-----
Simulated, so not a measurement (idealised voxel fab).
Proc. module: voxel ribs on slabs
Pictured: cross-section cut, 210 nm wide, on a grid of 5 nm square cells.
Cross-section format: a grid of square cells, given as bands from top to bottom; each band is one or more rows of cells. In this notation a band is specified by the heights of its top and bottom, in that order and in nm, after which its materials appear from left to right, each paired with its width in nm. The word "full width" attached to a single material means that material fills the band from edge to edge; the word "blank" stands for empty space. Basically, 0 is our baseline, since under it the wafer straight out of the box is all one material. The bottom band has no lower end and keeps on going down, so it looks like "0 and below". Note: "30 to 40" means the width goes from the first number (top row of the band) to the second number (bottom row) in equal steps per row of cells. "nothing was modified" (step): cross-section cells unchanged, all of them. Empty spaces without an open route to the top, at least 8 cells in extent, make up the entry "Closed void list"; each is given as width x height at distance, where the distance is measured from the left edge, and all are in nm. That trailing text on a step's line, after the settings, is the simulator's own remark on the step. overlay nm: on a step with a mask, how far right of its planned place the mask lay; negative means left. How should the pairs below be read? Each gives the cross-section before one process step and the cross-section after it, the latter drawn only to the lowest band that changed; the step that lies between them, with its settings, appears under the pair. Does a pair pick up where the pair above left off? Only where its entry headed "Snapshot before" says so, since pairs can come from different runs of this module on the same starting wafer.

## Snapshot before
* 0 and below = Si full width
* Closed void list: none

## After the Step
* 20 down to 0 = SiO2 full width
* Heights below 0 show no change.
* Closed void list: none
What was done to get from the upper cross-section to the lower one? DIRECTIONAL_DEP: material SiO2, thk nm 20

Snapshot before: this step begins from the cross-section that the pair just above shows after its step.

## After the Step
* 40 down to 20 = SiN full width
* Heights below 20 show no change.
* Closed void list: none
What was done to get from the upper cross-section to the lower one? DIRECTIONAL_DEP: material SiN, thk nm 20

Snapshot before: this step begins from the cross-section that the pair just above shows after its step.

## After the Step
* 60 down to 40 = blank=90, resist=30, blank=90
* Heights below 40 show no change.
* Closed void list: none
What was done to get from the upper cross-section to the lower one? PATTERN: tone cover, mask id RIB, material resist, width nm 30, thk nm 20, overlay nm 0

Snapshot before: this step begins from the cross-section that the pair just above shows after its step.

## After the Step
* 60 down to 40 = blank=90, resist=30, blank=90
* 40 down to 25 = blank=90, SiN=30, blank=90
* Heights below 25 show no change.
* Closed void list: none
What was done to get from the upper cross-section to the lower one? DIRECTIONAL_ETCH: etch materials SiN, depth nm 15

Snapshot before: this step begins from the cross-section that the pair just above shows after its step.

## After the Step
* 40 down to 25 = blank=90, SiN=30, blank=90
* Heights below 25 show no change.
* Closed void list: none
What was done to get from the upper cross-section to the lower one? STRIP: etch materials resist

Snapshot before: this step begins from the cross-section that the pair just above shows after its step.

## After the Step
-----

--- Exercise ---
Reproduce word for word the material above, beginning with the line that contains "SiO2, thk nm 20" and ending with the line that contains "SiN full width".

--- Answer space ---
What was done to get from the upper cross-section to the lower one? DIRECTIONAL_DEP: material SiO2, thk nm 20

Snapshot before: this step begins from the cross-section that the pair just above shows after its step.

## After the Step
* 40 down to 20 = SiN full width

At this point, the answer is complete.